++++++++++

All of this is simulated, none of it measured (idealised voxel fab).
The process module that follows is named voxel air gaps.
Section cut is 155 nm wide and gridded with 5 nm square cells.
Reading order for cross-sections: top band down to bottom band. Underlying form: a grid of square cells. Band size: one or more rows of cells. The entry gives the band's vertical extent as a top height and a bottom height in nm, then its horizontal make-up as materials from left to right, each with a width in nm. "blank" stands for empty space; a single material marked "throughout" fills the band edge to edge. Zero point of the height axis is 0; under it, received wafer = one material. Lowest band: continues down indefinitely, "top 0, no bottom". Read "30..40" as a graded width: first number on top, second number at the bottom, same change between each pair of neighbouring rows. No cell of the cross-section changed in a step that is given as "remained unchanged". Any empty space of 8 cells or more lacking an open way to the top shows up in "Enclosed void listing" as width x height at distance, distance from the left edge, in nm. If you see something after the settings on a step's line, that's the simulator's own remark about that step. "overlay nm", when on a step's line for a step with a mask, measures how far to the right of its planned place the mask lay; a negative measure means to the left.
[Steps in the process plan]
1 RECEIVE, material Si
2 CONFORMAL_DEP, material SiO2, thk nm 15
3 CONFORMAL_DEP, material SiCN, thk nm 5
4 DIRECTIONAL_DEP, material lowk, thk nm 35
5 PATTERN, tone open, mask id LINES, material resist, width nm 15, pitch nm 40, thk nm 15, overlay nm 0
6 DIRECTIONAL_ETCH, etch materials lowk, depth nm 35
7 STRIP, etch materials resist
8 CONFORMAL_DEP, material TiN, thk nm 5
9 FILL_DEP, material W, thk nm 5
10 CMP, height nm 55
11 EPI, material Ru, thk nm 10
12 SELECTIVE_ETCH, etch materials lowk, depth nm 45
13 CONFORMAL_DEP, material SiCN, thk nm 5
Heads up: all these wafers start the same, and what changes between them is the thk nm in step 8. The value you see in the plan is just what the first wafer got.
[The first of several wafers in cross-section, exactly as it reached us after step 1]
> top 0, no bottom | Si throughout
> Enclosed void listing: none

++++++++++

▸ **Assigned task**
Exactly as they appear above, output the lines of the data from the first through the one that contains "10 CMP, height nm 55", and only those lines.

▸ **Solution**
All of this is simulated, none of it measured (idealised voxel fab).
The process module that follows is named voxel air gaps.
Section cut is 155 nm wide and gridded with 5 nm square cells.
Reading order for cross-sections: top band down to bottom band. Underlying form: a grid of square cells. Band size: one or more rows of cells. The entry gives the band's vertical extent as a top height and a bottom height in nm, then its horizontal make-up as materials from left to right, each with a width in nm. "blank" stands for empty space; a single material marked "throughout" fills the band edge to edge. Zero point of the height axis is 0; under it, received wafer = one material. Lowest band: continues down indefinitely, "top 0, no bottom". Read "30..40" as a graded width: first number on top, second number at the bottom, same change between each pair of neighbouring rows. No cell of the cross-section changed in a step that is given as "remained unchanged". Any empty space of 8 cells or more lacking an open way to the top shows up in "Enclosed void listing" as width x height at distance, distance from the left edge, in nm. If you see something after the settings on a step's line, that's the simulator's own remark about that step. "overlay nm", when on a step's line for a step with a mask, measures how far to the right of its planned place the mask lay; a negative measure means to the left.
[Steps in the process plan]
1 RECEIVE, material Si
2 CONFORMAL_DEP, material SiO2, thk nm 15
3 CONFORMAL_DEP, material SiCN, thk nm 5
4 DIRECTIONAL_DEP, material lowk, thk nm 35
5 PATTERN, tone open, mask id LINES, material resist, width nm 15, pitch nm 40, thk nm 15, overlay nm 0
6 DIRECTIONAL_ETCH, etch materials lowk, depth nm 35
7 STRIP, etch materials resist
8 CONFORMAL_DEP, material TiN, thk nm 5
9 FILL_DEP, material W, thk nm 5
10 CMP, height nm 55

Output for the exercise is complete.